- [RECORDS PROVIDED]
::::
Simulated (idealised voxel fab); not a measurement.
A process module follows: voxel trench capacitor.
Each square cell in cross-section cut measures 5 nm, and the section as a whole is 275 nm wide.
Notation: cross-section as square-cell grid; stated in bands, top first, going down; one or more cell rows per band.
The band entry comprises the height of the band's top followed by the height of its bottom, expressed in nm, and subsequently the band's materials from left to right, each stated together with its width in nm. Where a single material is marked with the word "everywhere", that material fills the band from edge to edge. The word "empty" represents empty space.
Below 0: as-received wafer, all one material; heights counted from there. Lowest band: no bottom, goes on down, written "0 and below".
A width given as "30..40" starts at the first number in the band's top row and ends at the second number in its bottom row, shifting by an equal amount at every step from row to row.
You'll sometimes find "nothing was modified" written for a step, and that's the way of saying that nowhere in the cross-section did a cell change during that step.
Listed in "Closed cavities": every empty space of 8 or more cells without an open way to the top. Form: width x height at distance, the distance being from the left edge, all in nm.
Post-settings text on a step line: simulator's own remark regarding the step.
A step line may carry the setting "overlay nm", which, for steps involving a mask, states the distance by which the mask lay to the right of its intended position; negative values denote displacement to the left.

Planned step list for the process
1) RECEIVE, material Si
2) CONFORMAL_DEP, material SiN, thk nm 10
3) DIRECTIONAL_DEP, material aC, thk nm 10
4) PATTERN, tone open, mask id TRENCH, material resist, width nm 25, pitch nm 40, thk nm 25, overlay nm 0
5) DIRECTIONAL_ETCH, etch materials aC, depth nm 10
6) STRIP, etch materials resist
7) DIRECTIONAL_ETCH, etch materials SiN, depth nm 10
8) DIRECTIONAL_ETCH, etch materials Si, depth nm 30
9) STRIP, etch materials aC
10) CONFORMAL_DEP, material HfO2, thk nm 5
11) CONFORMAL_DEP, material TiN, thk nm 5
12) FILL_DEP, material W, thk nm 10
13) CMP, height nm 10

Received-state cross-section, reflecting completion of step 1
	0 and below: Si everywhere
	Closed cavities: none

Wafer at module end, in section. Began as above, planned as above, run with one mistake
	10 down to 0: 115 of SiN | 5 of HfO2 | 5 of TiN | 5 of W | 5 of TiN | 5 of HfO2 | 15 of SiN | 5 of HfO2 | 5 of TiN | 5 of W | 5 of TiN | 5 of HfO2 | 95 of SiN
::::

- [ACTION ITEM]
Give back the lines of the data exactly as they are written, from the first line through the line containing "Each square cell".

- [TASK OUTPUT]
Simulated (idealised voxel fab); not a measurement.
A process module follows: voxel trench capacitor.
Each square cell in cross-section cut measures 5 nm, and the section as a whole is 275 nm wide.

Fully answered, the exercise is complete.